- Work item -
Set down all of the lines below exactly as they are given.

- Information shown -
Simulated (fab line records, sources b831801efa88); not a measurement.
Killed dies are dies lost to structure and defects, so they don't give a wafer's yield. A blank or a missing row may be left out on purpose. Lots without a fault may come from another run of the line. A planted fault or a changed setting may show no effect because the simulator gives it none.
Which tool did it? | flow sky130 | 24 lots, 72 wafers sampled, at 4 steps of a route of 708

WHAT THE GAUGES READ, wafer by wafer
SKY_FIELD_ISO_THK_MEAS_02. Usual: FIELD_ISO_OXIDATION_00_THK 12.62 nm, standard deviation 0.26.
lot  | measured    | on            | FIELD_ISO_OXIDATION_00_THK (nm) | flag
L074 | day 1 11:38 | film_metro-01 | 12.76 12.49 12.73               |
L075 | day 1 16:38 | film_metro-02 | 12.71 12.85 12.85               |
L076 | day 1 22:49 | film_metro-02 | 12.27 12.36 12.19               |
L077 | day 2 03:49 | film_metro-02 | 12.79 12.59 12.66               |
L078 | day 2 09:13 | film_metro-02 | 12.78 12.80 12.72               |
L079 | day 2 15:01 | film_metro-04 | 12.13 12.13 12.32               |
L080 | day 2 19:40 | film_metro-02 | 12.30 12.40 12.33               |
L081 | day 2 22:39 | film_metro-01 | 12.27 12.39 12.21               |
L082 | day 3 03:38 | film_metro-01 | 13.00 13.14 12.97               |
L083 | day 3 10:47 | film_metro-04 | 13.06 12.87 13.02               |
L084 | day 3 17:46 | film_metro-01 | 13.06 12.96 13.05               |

- Exercise response -
Simulated (fab line records, sources b831801efa88); not a measurement.
Killed dies are dies lost to structure and defects, so they don't give a wafer's yield. A blank or a missing row may be left out on purpose. Lots without a fault may come from another run of the line. A planted fault or a changed setting may show no effect because the simulator gives it none.
Which tool did it? | flow sky130 | 24 lots, 72 wafers sampled, at 4 steps of a route of 708

WHAT THE GAUGES READ, wafer by wafer
SKY_FIELD_ISO_THK_MEAS_02. Usual: FIELD_ISO_OXIDATION_00_THK 12.62 nm, standard deviation 0.26.
lot  | measured    | on            | FIELD_ISO_OXIDATION_00_THK (nm) | flag
L074 | day 1 11:38 | film_metro-01 | 12.76 12.49 12.73               |
L075 | day 1 16:38 | film_metro-02 | 12.71 12.85 12.85               |
L076 | day 1 22:49 | film_metro-02 | 12.27 12.36 12.19               |
L077 | day 2 03:49 | film_metro-02 | 12.79 12.59 12.66               |
L078 | day 2 09:13 | film_metro-02 | 12.78 12.80 12.72               |
L079 | day 2 15:01 | film_metro-04 | 12.13 12.13 12.32               |
L080 | day 2 19:40 | film_metro-02 | 12.30 12.40 12.33               |
L081 | day 2 22:39 | film_metro-01 | 12.27 12.39 12.21               |
L082 | day 3 03:38 | film_metro-01 | 13.00 13.14 12.97               |
L083 | day 3 10:47 | film_metro-04 | 13.06 12.87 13.02               |
L084 | day 3 17:46 | film_metro-01 | 13.06 12.96 13.05               |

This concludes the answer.